[Assignment]:
Write out the whole listing again, exactly as given.

──────── Extracted records ────────

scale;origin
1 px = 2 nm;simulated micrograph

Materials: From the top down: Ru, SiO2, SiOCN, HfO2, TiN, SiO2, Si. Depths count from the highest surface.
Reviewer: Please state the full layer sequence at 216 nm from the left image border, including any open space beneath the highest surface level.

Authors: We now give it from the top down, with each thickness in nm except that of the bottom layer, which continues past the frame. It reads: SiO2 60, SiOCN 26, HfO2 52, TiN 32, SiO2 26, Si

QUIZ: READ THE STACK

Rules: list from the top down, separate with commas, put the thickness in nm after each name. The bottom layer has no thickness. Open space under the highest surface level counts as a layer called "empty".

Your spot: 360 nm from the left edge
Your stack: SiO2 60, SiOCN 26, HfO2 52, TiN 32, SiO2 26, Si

────────

[Response area]:
scale;origin
1 px = 2 nm;simulated micrograph

Materials: From the top down: Ru, SiO2, SiOCN, HfO2, TiN, SiO2, Si. Depths count from the highest surface.
Reviewer: Please state the full layer sequence at 216 nm from the left image border, including any open space beneath the highest surface level.

Authors: We now give it from the top down, with each thickness in nm except that of the bottom layer, which continues past the frame. It reads: SiO2 60, SiOCN 26, HfO2 52, TiN 32, SiO2 26, Si

QUIZ: READ THE STACK

Rules: list from the top down, separate with commas, put the thickness in nm after each name. The bottom layer has no thickness. Open space under the highest surface level counts as a layer called "empty".

Your spot: 360 nm from the left edge
Your stack: SiO2 60, SiOCN 26, HfO2 52, TiN 32, SiO2 26, Si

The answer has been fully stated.